++++ Extracted material ++++
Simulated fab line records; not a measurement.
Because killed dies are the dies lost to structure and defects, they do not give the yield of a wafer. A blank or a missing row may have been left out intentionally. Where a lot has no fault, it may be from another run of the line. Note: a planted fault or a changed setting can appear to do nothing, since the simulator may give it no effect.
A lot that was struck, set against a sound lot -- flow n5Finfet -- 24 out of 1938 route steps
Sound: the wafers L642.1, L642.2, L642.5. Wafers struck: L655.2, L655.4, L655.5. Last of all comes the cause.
++++

_Work request_
Please copy all of the data above exactly.

_Exercise solution_
Simulated fab line records; not a measurement.
Because killed dies are the dies lost to structure and defects, they do not give the yield of a wafer. A blank or a missing row may have been left out intentionally. Where a lot has no fault, it may be from another run of the line. Note: a planted fault or a changed setting can appear to do nothing, since the simulator may give it no effect.
A lot that was struck, set against a sound lot -- flow n5Finfet -- 24 out of 1938 route steps
Sound: the wafers L642.1, L642.2, L642.5. Wafers struck: L655.2, L655.4, L655.5. Last of all comes the cause.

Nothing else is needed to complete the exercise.